### [Task item]
Consider the listing below. Extract exactly the lines from the line containing "22 | CMP | stop" to the line containing "24 | WET ETCH", both included.

### [Excerpted data]
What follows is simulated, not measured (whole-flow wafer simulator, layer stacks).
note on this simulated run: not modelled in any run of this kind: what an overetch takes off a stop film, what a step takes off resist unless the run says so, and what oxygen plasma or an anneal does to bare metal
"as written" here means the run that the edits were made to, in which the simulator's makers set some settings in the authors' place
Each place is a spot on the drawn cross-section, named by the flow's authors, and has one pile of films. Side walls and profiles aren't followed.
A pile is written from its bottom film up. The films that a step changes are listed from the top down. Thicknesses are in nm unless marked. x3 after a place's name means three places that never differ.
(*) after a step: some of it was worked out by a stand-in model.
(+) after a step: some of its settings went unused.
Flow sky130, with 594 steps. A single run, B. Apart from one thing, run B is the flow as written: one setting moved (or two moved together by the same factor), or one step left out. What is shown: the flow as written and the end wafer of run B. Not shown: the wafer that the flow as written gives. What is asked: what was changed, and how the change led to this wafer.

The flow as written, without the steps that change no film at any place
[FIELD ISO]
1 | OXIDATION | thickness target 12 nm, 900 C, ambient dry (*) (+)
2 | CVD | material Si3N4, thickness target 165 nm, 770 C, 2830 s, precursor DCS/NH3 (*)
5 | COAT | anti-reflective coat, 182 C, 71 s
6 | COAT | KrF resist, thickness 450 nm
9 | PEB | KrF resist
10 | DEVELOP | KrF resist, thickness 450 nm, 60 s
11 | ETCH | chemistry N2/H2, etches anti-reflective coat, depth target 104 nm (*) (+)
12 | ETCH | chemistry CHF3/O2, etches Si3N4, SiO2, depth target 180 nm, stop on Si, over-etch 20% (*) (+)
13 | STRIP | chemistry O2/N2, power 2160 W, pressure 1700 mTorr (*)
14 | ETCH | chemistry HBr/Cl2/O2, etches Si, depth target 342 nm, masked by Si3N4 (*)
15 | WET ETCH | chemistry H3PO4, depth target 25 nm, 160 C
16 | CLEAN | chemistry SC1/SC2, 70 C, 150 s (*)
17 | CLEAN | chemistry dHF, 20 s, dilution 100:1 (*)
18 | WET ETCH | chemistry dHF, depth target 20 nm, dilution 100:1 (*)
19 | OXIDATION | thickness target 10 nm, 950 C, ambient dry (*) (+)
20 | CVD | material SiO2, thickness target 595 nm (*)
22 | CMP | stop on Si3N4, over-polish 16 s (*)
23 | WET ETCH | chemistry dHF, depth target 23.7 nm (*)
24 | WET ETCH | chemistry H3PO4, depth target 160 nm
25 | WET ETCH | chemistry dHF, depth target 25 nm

### [Task answer]
22 | CMP | stop on Si3N4, over-polish 16 s (*)
23 | WET ETCH | chemistry dHF, depth target 23.7 nm (*)
24 | WET ETCH | chemistry H3PO4, depth target 160 nm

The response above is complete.